> **ASSIGNED TASK**
Output, exactly and in full, the entries that appear below.

┌──

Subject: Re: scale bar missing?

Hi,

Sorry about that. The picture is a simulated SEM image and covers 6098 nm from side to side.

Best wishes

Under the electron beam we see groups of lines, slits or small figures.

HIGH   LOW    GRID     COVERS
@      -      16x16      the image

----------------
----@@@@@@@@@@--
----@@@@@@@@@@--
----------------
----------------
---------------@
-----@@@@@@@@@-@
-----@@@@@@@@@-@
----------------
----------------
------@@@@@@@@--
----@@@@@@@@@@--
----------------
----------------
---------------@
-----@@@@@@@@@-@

└──

> **EXERCISE RESPONSE**
Subject: Re: scale bar missing?

Hi,

Sorry about that. The picture is a simulated SEM image and covers 6098 nm from side to side.

Best wishes

Under the electron beam we see groups of lines, slits or small figures.

HIGH   LOW    GRID     COVERS
@      -      16x16      the image

----------------
----@@@@@@@@@@--
----@@@@@@@@@@--
----------------
----------------
---------------@
-----@@@@@@@@@-@
-----@@@@@@@@@-@
----------------
----------------
------@@@@@@@@--
----@@@@@@@@@@--
----------------
----------------
---------------@
-----@@@@@@@@@-@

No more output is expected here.